┌──
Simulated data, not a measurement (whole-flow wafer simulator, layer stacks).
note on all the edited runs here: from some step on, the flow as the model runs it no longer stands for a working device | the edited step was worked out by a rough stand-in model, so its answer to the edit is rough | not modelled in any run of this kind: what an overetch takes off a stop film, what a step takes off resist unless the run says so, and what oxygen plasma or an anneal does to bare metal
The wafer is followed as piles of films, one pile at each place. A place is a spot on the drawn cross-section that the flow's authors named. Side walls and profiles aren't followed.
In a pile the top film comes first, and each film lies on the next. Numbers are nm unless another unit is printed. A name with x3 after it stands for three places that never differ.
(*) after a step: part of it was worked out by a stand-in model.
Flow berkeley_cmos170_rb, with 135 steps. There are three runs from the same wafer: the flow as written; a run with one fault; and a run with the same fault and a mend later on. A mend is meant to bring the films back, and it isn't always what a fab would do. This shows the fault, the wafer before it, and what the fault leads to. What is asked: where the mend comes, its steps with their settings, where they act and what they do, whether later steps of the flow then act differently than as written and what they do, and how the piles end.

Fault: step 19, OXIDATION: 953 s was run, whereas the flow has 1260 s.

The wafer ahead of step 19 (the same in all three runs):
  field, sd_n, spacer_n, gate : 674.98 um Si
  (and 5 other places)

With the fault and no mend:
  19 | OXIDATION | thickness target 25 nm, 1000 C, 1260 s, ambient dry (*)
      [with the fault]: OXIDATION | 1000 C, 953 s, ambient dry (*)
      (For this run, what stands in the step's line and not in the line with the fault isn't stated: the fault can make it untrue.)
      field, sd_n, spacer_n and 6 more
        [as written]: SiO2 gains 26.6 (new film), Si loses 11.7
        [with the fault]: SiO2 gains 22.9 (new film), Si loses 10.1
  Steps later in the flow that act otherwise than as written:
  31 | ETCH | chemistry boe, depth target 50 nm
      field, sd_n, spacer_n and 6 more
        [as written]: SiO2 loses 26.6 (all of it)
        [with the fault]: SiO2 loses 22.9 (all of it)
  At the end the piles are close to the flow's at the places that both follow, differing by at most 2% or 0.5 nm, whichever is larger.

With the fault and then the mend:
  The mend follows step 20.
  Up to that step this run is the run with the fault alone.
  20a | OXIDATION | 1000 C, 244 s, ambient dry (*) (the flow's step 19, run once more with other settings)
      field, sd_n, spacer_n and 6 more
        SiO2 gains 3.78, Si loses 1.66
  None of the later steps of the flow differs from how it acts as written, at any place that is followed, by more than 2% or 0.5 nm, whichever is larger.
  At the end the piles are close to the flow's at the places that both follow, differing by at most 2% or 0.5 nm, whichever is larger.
└──

Work item — Within the material above, transcribe exactly the lines that run from the line holding "SiO2 gains 3.78, Si loses 1.66" through the line holding "None of the".

Exercise output —
        SiO2 gains 3.78, Si loses 1.66
  None of the later steps of the flow differs from how it acts as written, at any place that is followed, by more than 2% or 0.5 nm, whichever is larger.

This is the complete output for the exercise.